## Source material

☆ ☆ ☆ ☆ ☆ ☆ ☆

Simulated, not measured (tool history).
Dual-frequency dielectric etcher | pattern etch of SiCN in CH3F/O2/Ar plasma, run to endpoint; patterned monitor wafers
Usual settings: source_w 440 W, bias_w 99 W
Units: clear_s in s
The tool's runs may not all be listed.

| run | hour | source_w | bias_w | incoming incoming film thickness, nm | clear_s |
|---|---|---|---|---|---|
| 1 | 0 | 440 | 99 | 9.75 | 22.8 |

☆ ☆ ☆ ☆ ☆ ☆ ☆

## Work item
Go through the data and return every record exactly.

## Answer space
Simulated, not measured (tool history).
Dual-frequency dielectric etcher | pattern etch of SiCN in CH3F/O2/Ar plasma, run to endpoint; patterned monitor wafers
Usual settings: source_w 440 W, bias_w 99 W
Units: clear_s in s
The tool's runs may not all be listed.

| run | hour | source_w | bias_w | incoming incoming film thickness, nm | clear_s |
|---|---|---|---|---|---|
| 1 | 0 | 440 | 99 | 9.75 | 22.8 |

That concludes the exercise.